_Work request_: Repeat the listing below word for word, stopping after the line that contains "5,1.188,310,46,40.349".

════════

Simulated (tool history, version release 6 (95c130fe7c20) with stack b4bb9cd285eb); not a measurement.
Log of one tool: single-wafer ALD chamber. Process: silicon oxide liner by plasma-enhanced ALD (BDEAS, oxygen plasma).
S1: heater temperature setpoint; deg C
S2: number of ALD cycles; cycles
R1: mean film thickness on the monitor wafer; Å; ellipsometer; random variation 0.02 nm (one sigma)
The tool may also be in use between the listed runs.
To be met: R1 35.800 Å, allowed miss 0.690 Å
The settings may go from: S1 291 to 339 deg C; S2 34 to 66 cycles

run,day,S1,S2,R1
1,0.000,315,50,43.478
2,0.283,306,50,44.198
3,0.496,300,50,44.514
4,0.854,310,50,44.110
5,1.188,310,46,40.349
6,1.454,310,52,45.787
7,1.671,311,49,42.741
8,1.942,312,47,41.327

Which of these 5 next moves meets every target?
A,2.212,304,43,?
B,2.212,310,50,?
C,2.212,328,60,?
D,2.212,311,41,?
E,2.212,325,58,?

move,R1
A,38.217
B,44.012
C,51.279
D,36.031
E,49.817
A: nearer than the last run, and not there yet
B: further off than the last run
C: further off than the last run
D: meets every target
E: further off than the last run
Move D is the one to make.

════════

_Exercise solution_:
Simulated (tool history, version release 6 (95c130fe7c20) with stack b4bb9cd285eb); not a measurement.
Log of one tool: single-wafer ALD chamber. Process: silicon oxide liner by plasma-enhanced ALD (BDEAS, oxygen plasma).
S1: heater temperature setpoint; deg C
S2: number of ALD cycles; cycles
R1: mean film thickness on the monitor wafer; Å; ellipsometer; random variation 0.02 nm (one sigma)
The tool may also be in use between the listed runs.
To be met: R1 35.800 Å, allowed miss 0.690 Å
The settings may go from: S1 291 to 339 deg C; S2 34 to 66 cycles

run,day,S1,S2,R1
1,0.000,315,50,43.478
2,0.283,306,50,44.198
3,0.496,300,50,44.514
4,0.854,310,50,44.110
5,1.188,310,46,40.349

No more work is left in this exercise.